▶ _THE DATA_:
_ _ _
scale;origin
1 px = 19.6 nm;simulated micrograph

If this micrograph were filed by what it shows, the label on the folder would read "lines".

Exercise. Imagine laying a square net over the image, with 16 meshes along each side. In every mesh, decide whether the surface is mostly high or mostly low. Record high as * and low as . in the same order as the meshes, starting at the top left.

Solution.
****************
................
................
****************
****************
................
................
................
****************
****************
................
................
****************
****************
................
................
_ _ _

▶ _WORK INSTRUCTION_:
Would you output, unchanged, each line from the start of the records to the line that holds "If this micrograph", both included and nothing else?

▶ _EXERCISE SOLUTION_:
scale;origin
1 px = 19.6 nm;simulated micrograph

If this micrograph were filed by what it shows, the label on the folder would read "lines".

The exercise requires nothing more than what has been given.